* **Entries provided**:
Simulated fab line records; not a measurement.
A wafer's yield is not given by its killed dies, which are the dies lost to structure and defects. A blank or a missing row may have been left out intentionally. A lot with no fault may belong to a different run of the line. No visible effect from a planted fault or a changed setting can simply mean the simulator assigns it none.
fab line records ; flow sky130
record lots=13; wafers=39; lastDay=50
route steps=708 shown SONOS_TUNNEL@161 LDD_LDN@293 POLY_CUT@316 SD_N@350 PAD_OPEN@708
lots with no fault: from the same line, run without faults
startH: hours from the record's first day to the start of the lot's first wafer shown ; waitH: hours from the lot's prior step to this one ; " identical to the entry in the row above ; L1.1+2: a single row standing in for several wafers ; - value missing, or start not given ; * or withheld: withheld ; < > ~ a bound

* **Assignment**:
Please retype the listing word for word, from its first line through the line containing "lots with no", and add nothing else.

* **Exercise result**:
Simulated fab line records; not a measurement.
A wafer's yield is not given by its killed dies, which are the dies lost to structure and defects. A blank or a missing row may have been left out intentionally. A lot with no fault may belong to a different run of the line. No visible effect from a planted fault or a changed setting can simply mean the simulator assigns it none.
fab line records ; flow sky130
record lots=13; wafers=39; lastDay=50
route steps=708 shown SONOS_TUNNEL@161 LDD_LDN@293 POLY_CUT@316 SD_N@350 PAD_OPEN@708
lots with no fault: from the same line, run without faults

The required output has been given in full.